Before anything else, copy every record below exactly as it stands.

--- --- ---
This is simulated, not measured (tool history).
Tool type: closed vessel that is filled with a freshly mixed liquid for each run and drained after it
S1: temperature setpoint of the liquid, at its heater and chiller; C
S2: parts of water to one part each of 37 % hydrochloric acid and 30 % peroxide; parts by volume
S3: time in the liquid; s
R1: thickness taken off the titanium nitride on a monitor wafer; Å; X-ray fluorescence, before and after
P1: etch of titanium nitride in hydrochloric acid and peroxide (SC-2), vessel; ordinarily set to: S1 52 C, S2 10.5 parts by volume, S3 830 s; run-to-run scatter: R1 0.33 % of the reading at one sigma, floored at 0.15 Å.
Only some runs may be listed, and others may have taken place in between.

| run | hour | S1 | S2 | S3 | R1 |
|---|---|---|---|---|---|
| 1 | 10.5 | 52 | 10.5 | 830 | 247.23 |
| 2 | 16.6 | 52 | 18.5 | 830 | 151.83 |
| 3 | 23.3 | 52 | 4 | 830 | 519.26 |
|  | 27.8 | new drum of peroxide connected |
--- --- ---

Your response:
This is simulated, not measured (tool history).
Tool type: closed vessel that is filled with a freshly mixed liquid for each run and drained after it
S1: temperature setpoint of the liquid, at its heater and chiller; C
S2: parts of water to one part each of 37 % hydrochloric acid and 30 % peroxide; parts by volume
S3: time in the liquid; s
R1: thickness taken off the titanium nitride on a monitor wafer; Å; X-ray fluorescence, before and after
P1: etch of titanium nitride in hydrochloric acid and peroxide (SC-2), vessel; ordinarily set to: S1 52 C, S2 10.5 parts by volume, S3 830 s; run-to-run scatter: R1 0.33 % of the reading at one sigma, floored at 0.15 Å.
Only some runs may be listed, and others may have taken place in between.

| run | hour | S1 | S2 | S3 | R1 |
|---|---|---|---|---|---|
| 1 | 10.5 | 52 | 10.5 | 830 | 247.23 |
| 2 | 16.6 | 52 | 18.5 | 830 | 151.83 |
| 3 | 23.3 | 52 | 4 | 830 | 519.26 |
|  | 27.8 | new drum of peroxide connected |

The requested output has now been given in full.